(Brief):
Here are some records. Print all of them exactly.

(Source material):
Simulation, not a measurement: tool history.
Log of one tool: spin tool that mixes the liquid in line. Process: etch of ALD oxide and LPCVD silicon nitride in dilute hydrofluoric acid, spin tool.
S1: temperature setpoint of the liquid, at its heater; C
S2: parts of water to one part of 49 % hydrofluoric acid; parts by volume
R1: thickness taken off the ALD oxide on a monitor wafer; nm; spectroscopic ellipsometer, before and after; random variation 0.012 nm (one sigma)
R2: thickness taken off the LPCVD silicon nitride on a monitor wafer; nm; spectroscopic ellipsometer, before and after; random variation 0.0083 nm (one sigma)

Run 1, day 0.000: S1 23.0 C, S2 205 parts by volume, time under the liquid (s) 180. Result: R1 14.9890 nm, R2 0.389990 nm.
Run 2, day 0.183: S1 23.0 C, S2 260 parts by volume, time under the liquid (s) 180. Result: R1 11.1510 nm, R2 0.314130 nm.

(Worked solution):
Simulation, not a measurement: tool history.
Log of one tool: spin tool that mixes the liquid in line. Process: etch of ALD oxide and LPCVD silicon nitride in dilute hydrofluoric acid, spin tool.
S1: temperature setpoint of the liquid, at its heater; C
S2: parts of water to one part of 49 % hydrofluoric acid; parts by volume
R1: thickness taken off the ALD oxide on a monitor wafer; nm; spectroscopic ellipsometer, before and after; random variation 0.012 nm (one sigma)
R2: thickness taken off the LPCVD silicon nitride on a monitor wafer; nm; spectroscopic ellipsometer, before and after; random variation 0.0083 nm (one sigma)

Run 1, day 0.000: S1 23.0 C, S2 205 parts by volume, time under the liquid (s) 180. Result: R1 14.9890 nm, R2 0.389990 nm.
Run 2, day 0.183: S1 23.0 C, S2 260 parts by volume, time under the liquid (s) 180. Result: R1 11.1510 nm, R2 0.314130 nm.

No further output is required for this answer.